*Work instruction:*
Retype each entry below exactly as it stands.

*Data records:*
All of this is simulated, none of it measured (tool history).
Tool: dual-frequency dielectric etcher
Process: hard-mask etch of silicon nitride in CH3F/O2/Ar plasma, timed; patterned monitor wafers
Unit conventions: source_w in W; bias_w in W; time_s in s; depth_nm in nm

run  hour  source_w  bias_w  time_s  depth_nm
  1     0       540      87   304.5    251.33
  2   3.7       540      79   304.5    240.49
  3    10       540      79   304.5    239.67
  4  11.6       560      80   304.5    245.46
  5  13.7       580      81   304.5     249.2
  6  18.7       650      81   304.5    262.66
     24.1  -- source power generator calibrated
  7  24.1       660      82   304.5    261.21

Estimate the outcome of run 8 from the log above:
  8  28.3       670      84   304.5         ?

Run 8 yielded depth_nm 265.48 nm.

*Task response:*
All of this is simulated, none of it measured (tool history).
Tool: dual-frequency dielectric etcher
Process: hard-mask etch of silicon nitride in CH3F/O2/Ar plasma, timed; patterned monitor wafers
Unit conventions: source_w in W; bias_w in W; time_s in s; depth_nm in nm

run  hour  source_w  bias_w  time_s  depth_nm
  1     0       540      87   304.5    251.33
  2   3.7       540      79   304.5    240.49
  3    10       540      79   304.5    239.67
  4  11.6       560      80   304.5    245.46
  5  13.7       580      81   304.5     249.2
  6  18.7       650      81   304.5    262.66
     24.1  -- source power generator calibrated
  7  24.1       660      82   304.5    261.21

Estimate the outcome of run 8 from the log above:
  8  28.3       670      84   304.5         ?

Run 8 yielded depth_nm 265.48 nm.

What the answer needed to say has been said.